**ACTION ITEM:**
Given the entries below, please return each one exactly.

[[ DATA FOR REVIEW, beginning ]]
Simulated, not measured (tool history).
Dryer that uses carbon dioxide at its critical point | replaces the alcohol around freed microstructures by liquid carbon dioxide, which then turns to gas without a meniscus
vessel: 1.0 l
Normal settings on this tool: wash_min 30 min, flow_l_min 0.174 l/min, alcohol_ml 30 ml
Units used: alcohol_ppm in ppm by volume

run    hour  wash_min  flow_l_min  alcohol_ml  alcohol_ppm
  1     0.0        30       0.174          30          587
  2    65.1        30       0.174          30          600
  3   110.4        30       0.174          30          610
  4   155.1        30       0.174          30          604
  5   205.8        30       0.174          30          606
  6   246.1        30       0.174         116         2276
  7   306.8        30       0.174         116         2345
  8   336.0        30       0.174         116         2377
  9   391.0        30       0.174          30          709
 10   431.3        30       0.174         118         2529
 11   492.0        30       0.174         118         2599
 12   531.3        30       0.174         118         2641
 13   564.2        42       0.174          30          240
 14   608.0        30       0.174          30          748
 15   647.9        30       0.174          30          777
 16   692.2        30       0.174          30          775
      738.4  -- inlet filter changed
[[ DATA FOR REVIEW, end ]]

**RESPONSE BOX:**
Simulated, not measured (tool history).
Dryer that uses carbon dioxide at its critical point | replaces the alcohol around freed microstructures by liquid carbon dioxide, which then turns to gas without a meniscus
vessel: 1.0 l
Normal settings on this tool: wash_min 30 min, flow_l_min 0.174 l/min, alcohol_ml 30 ml
Units used: alcohol_ppm in ppm by volume

run    hour  wash_min  flow_l_min  alcohol_ml  alcohol_ppm
  1     0.0        30       0.174          30          587
  2    65.1        30       0.174          30          600
  3   110.4        30       0.174          30          610
  4   155.1        30       0.174          30          604
  5   205.8        30       0.174          30          606
  6   246.1        30       0.174         116         2276
  7   306.8        30       0.174         116         2345
  8   336.0        30       0.174         116         2377
  9   391.0        30       0.174          30          709
 10   431.3        30       0.174         118         2529
 11   492.0        30       0.174         118         2599
 12   531.3        30       0.174         118         2641
 13   564.2        42       0.174          30          240
 14   608.0        30       0.174          30          748
 15   647.9        30       0.174          30          777
 16   692.2        30       0.174          30          775
      738.4  -- inlet filter changed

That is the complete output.